___ Exercise data ___

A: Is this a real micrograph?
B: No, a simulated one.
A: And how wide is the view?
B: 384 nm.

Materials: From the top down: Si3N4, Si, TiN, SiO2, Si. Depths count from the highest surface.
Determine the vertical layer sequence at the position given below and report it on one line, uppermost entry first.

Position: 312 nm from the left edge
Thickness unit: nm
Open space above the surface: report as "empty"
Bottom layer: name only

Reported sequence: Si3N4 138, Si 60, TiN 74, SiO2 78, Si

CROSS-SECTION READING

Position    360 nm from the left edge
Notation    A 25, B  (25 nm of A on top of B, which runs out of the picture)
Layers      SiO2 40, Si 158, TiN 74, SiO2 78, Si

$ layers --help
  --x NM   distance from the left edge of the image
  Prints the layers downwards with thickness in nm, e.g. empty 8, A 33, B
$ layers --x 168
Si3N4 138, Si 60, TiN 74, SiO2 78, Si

___

Action item:
Every line from the first entry to the line containing "of the image" should be transcribed exactly, and nothing beyond it.

Reply:
A: Is this a real micrograph?
B: No, a simulated one.
A: And how wide is the view?
B: 384 nm.

Materials: From the top down: Si3N4, Si, TiN, SiO2, Si. Depths count from the highest surface.
Determine the vertical layer sequence at the position given below and report it on one line, uppermost entry first.

Position: 312 nm from the left edge
Thickness unit: nm
Open space above the surface: report as "empty"
Bottom layer: name only

Reported sequence: Si3N4 138, Si 60, TiN 74, SiO2 78, Si

CROSS-SECTION READING

Position    360 nm from the left edge
Notation    A 25, B  (25 nm of A on top of B, which runs out of the picture)
Layers      SiO2 40, Si 158, TiN 74, SiO2 78, Si

$ layers --help
  --x NM   distance from the left edge of the image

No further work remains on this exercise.